+++
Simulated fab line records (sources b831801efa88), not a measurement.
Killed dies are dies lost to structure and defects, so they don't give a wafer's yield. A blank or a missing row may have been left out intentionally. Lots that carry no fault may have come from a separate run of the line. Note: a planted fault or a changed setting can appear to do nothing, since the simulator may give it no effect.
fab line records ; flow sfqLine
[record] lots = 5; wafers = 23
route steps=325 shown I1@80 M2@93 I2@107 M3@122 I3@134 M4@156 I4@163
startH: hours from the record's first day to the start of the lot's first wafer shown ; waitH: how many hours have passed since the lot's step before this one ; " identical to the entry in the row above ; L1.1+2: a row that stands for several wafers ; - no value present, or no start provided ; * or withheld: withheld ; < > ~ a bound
+++

Brief:
Your task is to reproduce the entries exactly, starting at the first line and ending with the line containing "route steps=325 shown".

Your solution:
Simulated fab line records (sources b831801efa88), not a measurement.
Killed dies are dies lost to structure and defects, so they don't give a wafer's yield. A blank or a missing row may have been left out intentionally. Lots that carry no fault may have come from a separate run of the line. Note: a planted fault or a changed setting can appear to do nothing, since the simulator may give it no effect.
fab line records ; flow sfqLine
[record] lots = 5; wafers = 23
route steps=325 shown I1@80 M2@93 I2@107 M3@122 I3@134 M4@156 I4@163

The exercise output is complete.